___ RECORDED DATA

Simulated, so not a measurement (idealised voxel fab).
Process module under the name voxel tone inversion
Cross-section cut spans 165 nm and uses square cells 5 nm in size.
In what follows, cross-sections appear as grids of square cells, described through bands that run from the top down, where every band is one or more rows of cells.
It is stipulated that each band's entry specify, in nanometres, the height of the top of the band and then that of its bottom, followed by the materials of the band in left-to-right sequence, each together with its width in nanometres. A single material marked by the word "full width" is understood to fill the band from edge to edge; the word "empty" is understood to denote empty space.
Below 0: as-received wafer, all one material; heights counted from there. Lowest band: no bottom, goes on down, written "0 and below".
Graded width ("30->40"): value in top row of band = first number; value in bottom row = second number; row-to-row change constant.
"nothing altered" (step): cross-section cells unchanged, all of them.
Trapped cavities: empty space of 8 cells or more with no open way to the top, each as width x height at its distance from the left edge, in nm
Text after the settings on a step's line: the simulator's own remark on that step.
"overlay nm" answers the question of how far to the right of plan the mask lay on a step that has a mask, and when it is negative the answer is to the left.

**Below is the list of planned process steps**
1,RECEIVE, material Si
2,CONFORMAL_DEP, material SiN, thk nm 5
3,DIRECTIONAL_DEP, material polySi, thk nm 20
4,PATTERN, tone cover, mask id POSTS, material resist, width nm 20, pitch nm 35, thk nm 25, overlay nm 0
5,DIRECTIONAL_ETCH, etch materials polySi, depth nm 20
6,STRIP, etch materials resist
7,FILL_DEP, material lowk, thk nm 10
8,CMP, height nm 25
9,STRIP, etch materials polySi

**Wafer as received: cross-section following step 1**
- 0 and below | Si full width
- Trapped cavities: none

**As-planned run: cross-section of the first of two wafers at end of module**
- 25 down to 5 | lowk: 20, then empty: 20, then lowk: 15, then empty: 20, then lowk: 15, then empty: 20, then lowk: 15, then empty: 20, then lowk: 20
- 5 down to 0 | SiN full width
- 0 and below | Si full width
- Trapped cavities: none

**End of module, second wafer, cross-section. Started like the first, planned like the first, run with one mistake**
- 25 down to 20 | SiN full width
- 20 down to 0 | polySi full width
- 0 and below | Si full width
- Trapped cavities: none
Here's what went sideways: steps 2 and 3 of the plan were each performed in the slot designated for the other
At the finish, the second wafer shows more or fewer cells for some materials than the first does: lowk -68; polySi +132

______

TASK ITEM - Reproduce only this range: the first line of the data above through the line with "end of module**", both included, exactly as written.

WRITTEN RESPONSE -
Simulated, so not a measurement (idealised voxel fab).
Process module under the name voxel tone inversion
Cross-section cut spans 165 nm and uses square cells 5 nm in size.
In what follows, cross-sections appear as grids of square cells, described through bands that run from the top down, where every band is one or more rows of cells.
It is stipulated that each band's entry specify, in nanometres, the height of the top of the band and then that of its bottom, followed by the materials of the band in left-to-right sequence, each together with its width in nanometres. A single material marked by the word "full width" is understood to fill the band from edge to edge; the word "empty" is understood to denote empty space.
Below 0: as-received wafer, all one material; heights counted from there. Lowest band: no bottom, goes on down, written "0 and below".
Graded width ("30->40"): value in top row of band = first number; value in bottom row = second number; row-to-row change constant.
"nothing altered" (step): cross-section cells unchanged, all of them.
Trapped cavities: empty space of 8 cells or more with no open way to the top, each as width x height at its distance from the left edge, in nm
Text after the settings on a step's line: the simulator's own remark on that step.
"overlay nm" answers the question of how far to the right of plan the mask lay on a step that has a mask, and when it is negative the answer is to the left.

**Below is the list of planned process steps**
1,RECEIVE, material Si
2,CONFORMAL_DEP, material SiN, thk nm 5
3,DIRECTIONAL_DEP, material polySi, thk nm 20
4,PATTERN, tone cover, mask id POSTS, material resist, width nm 20, pitch nm 35, thk nm 25, overlay nm 0
5,DIRECTIONAL_ETCH, etch materials polySi, depth nm 20
6,STRIP, etch materials resist
7,FILL_DEP, material lowk, thk nm 10
8,CMP, height nm 25
9,STRIP, etch materials polySi

**Wafer as received: cross-section following step 1**
- 0 and below | Si full width
- Trapped cavities: none

**As-planned run: cross-section of the first of two wafers at end of module**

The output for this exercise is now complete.